* _ASSIGNED TASK_:
Repeat exactly, and only, the lines of the entries below from the one with "The fault: step" through the one with "At the end the", both ends included.

* _SOURCE DATA_:
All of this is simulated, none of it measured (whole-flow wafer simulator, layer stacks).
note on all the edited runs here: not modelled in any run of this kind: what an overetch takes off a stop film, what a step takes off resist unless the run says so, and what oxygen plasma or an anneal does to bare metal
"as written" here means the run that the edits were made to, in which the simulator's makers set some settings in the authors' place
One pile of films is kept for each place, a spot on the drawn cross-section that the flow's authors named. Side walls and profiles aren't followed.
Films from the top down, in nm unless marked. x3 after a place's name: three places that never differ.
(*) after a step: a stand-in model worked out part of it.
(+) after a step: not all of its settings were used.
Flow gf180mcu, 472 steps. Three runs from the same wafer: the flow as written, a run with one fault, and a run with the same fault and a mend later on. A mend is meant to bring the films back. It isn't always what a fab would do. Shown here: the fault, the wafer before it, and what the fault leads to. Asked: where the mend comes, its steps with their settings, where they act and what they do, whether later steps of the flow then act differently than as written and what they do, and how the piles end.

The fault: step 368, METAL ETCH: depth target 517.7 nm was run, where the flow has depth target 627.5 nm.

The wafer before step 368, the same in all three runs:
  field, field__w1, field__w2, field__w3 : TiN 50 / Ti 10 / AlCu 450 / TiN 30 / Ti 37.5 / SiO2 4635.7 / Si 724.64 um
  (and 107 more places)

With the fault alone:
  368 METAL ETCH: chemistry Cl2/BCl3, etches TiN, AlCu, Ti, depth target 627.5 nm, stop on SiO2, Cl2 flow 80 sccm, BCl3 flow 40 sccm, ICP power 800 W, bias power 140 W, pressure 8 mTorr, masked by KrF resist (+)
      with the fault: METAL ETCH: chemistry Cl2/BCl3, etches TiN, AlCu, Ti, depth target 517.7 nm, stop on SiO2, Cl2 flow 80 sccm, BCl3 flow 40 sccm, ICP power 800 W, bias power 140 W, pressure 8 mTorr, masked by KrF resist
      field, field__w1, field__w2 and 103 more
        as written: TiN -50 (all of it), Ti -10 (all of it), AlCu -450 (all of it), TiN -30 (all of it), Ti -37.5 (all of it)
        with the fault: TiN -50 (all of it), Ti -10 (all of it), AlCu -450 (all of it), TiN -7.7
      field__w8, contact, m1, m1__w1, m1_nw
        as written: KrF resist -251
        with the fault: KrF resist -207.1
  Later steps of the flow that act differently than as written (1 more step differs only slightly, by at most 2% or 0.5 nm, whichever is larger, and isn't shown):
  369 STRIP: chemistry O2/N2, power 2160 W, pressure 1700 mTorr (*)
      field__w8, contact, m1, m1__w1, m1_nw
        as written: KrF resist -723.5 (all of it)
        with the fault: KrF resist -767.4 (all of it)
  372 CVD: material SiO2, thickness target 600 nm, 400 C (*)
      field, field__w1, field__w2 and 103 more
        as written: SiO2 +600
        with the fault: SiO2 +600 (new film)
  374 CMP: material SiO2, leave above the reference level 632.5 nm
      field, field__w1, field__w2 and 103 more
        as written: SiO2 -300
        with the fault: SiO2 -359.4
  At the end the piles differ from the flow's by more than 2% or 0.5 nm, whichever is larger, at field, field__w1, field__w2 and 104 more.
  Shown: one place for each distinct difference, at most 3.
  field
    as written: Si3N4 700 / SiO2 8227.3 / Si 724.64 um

* _TASK RESPONSE_:
The fault: step 368, METAL ETCH: depth target 517.7 nm was run, where the flow has depth target 627.5 nm.

The wafer before step 368, the same in all three runs:
  field, field__w1, field__w2, field__w3 : TiN 50 / Ti 10 / AlCu 450 / TiN 30 / Ti 37.5 / SiO2 4635.7 / Si 724.64 um
  (and 107 more places)

With the fault alone:
  368 METAL ETCH: chemistry Cl2/BCl3, etches TiN, AlCu, Ti, depth target 627.5 nm, stop on SiO2, Cl2 flow 80 sccm, BCl3 flow 40 sccm, ICP power 800 W, bias power 140 W, pressure 8 mTorr, masked by KrF resist (+)
      with the fault: METAL ETCH: chemistry Cl2/BCl3, etches TiN, AlCu, Ti, depth target 517.7 nm, stop on SiO2, Cl2 flow 80 sccm, BCl3 flow 40 sccm, ICP power 800 W, bias power 140 W, pressure 8 mTorr, masked by KrF resist
      field, field__w1, field__w2 and 103 more
        as written: TiN -50 (all of it), Ti -10 (all of it), AlCu -450 (all of it), TiN -30 (all of it), Ti -37.5 (all of it)
        with the fault: TiN -50 (all of it), Ti -10 (all of it), AlCu -450 (all of it), TiN -7.7
      field__w8, contact, m1, m1__w1, m1_nw
        as written: KrF resist -251
        with the fault: KrF resist -207.1
  Later steps of the flow that act differently than as written (1 more step differs only slightly, by at most 2% or 0.5 nm, whichever is larger, and isn't shown):
  369 STRIP: chemistry O2/N2, power 2160 W, pressure 1700 mTorr (*)
      field__w8, contact, m1, m1__w1, m1_nw
        as written: KrF resist -723.5 (all of it)
        with the fault: KrF resist -767.4 (all of it)
  372 CVD: material SiO2, thickness target 600 nm, 400 C (*)
      field, field__w1, field__w2 and 103 more
        as written: SiO2 +600
        with the fault: SiO2 +600 (new film)
  374 CMP: material SiO2, leave above the reference level 632.5 nm
      field, field__w1, field__w2 and 103 more
        as written: SiO2 -300
        with the fault: SiO2 -359.4
  At the end the piles differ from the flow's by more than 2% or 0.5 nm, whichever is larger, at field, field__w1, field__w2 and 104 more.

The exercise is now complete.